INFORMATION GIVEN
-- Opening Marker --

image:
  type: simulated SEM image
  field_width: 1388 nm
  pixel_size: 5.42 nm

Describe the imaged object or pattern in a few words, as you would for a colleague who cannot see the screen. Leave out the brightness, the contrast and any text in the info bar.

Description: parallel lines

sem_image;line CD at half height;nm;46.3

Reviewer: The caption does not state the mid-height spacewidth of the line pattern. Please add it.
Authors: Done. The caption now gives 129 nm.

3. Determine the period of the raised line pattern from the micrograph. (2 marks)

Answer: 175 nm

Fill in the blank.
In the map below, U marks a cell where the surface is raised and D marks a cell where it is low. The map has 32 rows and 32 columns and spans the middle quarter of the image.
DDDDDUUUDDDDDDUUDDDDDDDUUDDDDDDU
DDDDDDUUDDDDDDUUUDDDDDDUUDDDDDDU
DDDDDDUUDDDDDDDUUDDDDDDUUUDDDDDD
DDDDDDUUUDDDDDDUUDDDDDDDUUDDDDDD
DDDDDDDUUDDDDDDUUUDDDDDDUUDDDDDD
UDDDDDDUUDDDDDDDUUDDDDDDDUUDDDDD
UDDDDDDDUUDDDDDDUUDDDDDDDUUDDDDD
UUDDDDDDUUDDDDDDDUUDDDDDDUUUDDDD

-- Closing Marker --

In full and without alteration, return every line above.

RESULT
image:
  type: simulated SEM image
  field_width: 1388 nm
  pixel_size: 5.42 nm

Describe the imaged object or pattern in a few words, as you would for a colleague who cannot see the screen. Leave out the brightness, the contrast and any text in the info bar.

Description: parallel lines

sem_image;line CD at half height;nm;46.3

Reviewer: The caption does not state the mid-height spacewidth of the line pattern. Please add it.
Authors: Done. The caption now gives 129 nm.

3. Determine the period of the raised line pattern from the micrograph. (2 marks)

Answer: 175 nm

Fill in the blank.
In the map below, U marks a cell where the surface is raised and D marks a cell where it is low. The map has 32 rows and 32 columns and spans the middle quarter of the image.
DDDDDUUUDDDDDDUUDDDDDDDUUDDDDDDU
DDDDDDUUDDDDDDUUUDDDDDDUUDDDDDDU
DDDDDDUUDDDDDDDUUDDDDDDUUUDDDDDD
DDDDDDUUUDDDDDDUUDDDDDDDUUDDDDDD
DDDDDDDUUDDDDDDUUUDDDDDDUUDDDDDD
UDDDDDDUUDDDDDDDUUDDDDDDDUUDDDDD
UDDDDDDDUUDDDDDDUUDDDDDDDUUDDDDD
UUDDDDDDUUDDDDDDDUUDDDDDDUUUDDDD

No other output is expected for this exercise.